--- START ---
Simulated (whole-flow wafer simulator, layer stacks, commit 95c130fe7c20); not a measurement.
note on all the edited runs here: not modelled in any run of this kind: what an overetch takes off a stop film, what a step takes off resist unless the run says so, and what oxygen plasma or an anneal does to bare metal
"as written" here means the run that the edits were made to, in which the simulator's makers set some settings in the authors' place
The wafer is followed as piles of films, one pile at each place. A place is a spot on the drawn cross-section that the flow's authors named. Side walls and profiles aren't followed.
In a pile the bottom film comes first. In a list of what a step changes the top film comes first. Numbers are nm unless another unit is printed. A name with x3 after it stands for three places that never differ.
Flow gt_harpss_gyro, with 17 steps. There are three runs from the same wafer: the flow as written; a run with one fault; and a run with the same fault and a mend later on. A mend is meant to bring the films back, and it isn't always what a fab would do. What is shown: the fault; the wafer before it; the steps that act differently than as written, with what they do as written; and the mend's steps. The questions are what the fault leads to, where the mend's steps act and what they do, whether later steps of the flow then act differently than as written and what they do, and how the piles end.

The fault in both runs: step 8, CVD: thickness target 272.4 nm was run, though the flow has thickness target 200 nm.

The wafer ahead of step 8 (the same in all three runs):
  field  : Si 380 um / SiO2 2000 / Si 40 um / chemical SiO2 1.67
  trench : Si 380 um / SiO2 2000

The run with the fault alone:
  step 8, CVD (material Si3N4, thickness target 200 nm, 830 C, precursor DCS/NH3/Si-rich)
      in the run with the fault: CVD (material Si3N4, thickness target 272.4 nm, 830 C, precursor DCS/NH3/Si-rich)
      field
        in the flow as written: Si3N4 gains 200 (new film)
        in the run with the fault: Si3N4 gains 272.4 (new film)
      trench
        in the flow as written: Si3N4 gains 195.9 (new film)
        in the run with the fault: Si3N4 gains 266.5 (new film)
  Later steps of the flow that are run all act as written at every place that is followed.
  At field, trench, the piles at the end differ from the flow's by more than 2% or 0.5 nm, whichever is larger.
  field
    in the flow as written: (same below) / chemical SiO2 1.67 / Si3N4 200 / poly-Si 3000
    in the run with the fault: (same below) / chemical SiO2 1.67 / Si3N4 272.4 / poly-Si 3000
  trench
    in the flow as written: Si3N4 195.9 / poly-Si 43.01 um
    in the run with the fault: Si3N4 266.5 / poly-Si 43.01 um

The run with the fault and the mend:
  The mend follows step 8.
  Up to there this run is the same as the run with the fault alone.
--- END ---

_Task item_:
Write down exactly the span of lines above from the one containing "At field, trench, the" to the one containing "The mend follows step 8.", both ends included.

_Worked solution_:
  At field, trench, the piles at the end differ from the flow's by more than 2% or 0.5 nm, whichever is larger.
  field
    in the flow as written: (same below) / chemical SiO2 1.67 / Si3N4 200 / poly-Si 3000
    in the run with the fault: (same below) / chemical SiO2 1.67 / Si3N4 272.4 / poly-Si 3000
  trench
    in the flow as written: Si3N4 195.9 / poly-Si 43.01 um
    in the run with the fault: Si3N4 266.5 / poly-Si 43.01 um

The run with the fault and the mend:
  The mend follows step 8.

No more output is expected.